**Brief:** Output, without any change, the listing below from its opening line up to and including the line with "7,717.0,20,13.2,2.00,6002,2960,96,262.5,57.62".

Provided records: Begin

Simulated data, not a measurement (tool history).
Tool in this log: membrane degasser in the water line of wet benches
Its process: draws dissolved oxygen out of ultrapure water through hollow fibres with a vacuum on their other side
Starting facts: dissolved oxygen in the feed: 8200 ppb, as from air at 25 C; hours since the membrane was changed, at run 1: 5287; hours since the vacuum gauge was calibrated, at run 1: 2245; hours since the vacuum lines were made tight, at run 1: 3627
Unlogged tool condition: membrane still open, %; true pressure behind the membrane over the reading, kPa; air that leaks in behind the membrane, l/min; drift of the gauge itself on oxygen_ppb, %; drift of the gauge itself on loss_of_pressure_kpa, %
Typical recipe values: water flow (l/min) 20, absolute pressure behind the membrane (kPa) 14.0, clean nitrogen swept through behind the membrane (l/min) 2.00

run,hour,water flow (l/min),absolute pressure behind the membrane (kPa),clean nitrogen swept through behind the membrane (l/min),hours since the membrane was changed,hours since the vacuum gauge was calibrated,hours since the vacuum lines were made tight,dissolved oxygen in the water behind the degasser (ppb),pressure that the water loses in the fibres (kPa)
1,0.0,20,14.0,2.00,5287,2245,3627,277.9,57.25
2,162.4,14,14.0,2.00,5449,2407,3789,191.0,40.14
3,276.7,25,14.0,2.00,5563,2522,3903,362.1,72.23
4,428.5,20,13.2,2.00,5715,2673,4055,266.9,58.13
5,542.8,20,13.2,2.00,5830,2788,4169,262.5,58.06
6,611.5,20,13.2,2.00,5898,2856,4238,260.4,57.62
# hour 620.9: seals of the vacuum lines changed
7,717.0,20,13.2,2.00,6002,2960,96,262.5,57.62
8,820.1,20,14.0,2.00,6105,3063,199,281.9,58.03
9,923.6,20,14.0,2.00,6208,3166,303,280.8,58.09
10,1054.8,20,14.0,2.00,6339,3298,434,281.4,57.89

Provided records: End

**Response:**
Simulated data, not a measurement (tool history).
Tool in this log: membrane degasser in the water line of wet benches
Its process: draws dissolved oxygen out of ultrapure water through hollow fibres with a vacuum on their other side
Starting facts: dissolved oxygen in the feed: 8200 ppb, as from air at 25 C; hours since the membrane was changed, at run 1: 5287; hours since the vacuum gauge was calibrated, at run 1: 2245; hours since the vacuum lines were made tight, at run 1: 3627
Unlogged tool condition: membrane still open, %; true pressure behind the membrane over the reading, kPa; air that leaks in behind the membrane, l/min; drift of the gauge itself on oxygen_ppb, %; drift of the gauge itself on loss_of_pressure_kpa, %
Typical recipe values: water flow (l/min) 20, absolute pressure behind the membrane (kPa) 14.0, clean nitrogen swept through behind the membrane (l/min) 2.00

run,hour,water flow (l/min),absolute pressure behind the membrane (kPa),clean nitrogen swept through behind the membrane (l/min),hours since the membrane was changed,hours since the vacuum gauge was calibrated,hours since the vacuum lines were made tight,dissolved oxygen in the water behind the degasser (ppb),pressure that the water loses in the fibres (kPa)
1,0.0,20,14.0,2.00,5287,2245,3627,277.9,57.25
2,162.4,14,14.0,2.00,5449,2407,3789,191.0,40.14
3,276.7,25,14.0,2.00,5563,2522,3903,362.1,72.23
4,428.5,20,13.2,2.00,5715,2673,4055,266.9,58.13
5,542.8,20,13.2,2.00,5830,2788,4169,262.5,58.06
6,611.5,20,13.2,2.00,5898,2856,4238,260.4,57.62
# hour 620.9: seals of the vacuum lines changed
7,717.0,20,13.2,2.00,6002,2960,96,262.5,57.62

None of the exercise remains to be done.